▶ _Entries supplied_
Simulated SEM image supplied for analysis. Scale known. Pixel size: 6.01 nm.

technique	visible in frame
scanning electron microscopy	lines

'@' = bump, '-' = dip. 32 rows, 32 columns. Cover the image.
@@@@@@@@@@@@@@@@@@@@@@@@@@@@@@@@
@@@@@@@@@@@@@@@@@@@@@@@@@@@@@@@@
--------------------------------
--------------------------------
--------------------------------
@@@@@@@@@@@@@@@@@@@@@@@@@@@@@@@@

▶ _Assigned task_
Everything in the material above should be output exactly.

▶ _Result_
Simulated SEM image supplied for analysis. Scale known. Pixel size: 6.01 nm.

technique	visible in frame
scanning electron microscopy	lines

'@' = bump, '-' = dip. 32 rows, 32 columns. Cover the image.
@@@@@@@@@@@@@@@@@@@@@@@@@@@@@@@@
@@@@@@@@@@@@@@@@@@@@@@@@@@@@@@@@
--------------------------------
--------------------------------
--------------------------------
@@@@@@@@@@@@@@@@@@@@@@@@@@@@@@@@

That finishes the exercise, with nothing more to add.